● **Activity**
Give back every entry in full, exactly as it reads.

● **Supplied material**
______

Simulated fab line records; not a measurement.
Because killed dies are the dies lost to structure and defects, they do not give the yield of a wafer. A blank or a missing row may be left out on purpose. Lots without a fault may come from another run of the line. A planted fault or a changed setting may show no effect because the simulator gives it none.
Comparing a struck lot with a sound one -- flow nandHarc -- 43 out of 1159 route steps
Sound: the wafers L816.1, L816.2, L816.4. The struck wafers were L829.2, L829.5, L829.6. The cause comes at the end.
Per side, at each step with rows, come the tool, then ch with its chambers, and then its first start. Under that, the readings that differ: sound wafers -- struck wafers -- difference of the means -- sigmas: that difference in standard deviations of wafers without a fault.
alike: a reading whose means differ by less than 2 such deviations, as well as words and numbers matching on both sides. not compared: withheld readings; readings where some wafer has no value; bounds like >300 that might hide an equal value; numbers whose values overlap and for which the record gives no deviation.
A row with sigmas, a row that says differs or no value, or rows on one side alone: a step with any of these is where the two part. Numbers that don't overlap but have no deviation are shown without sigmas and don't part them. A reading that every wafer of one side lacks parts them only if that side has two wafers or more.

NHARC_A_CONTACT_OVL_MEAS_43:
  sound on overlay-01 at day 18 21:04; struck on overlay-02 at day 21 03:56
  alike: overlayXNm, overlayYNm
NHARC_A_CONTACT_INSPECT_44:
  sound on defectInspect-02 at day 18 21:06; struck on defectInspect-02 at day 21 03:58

______

● **Response box**
Simulated fab line records; not a measurement.
Because killed dies are the dies lost to structure and defects, they do not give the yield of a wafer. A blank or a missing row may be left out on purpose. Lots without a fault may come from another run of the line. A planted fault or a changed setting may show no effect because the simulator gives it none.
Comparing a struck lot with a sound one -- flow nandHarc -- 43 out of 1159 route steps
Sound: the wafers L816.1, L816.2, L816.4. The struck wafers were L829.2, L829.5, L829.6. The cause comes at the end.
Per side, at each step with rows, come the tool, then ch with its chambers, and then its first start. Under that, the readings that differ: sound wafers -- struck wafers -- difference of the means -- sigmas: that difference in standard deviations of wafers without a fault.
alike: a reading whose means differ by less than 2 such deviations, as well as words and numbers matching on both sides. not compared: withheld readings; readings where some wafer has no value; bounds like >300 that might hide an equal value; numbers whose values overlap and for which the record gives no deviation.
A row with sigmas, a row that says differs or no value, or rows on one side alone: a step with any of these is where the two part. Numbers that don't overlap but have no deviation are shown without sigmas and don't part them. A reading that every wafer of one side lacks parts them only if that side has two wafers or more.

NHARC_A_CONTACT_OVL_MEAS_43:
  sound on overlay-01 at day 18 21:04; struck on overlay-02 at day 21 03:56
  alike: overlayXNm, overlayYNm
NHARC_A_CONTACT_INSPECT_44:
  sound on defectInspect-02 at day 18 21:06; struck on defectInspect-02 at day 21 03:58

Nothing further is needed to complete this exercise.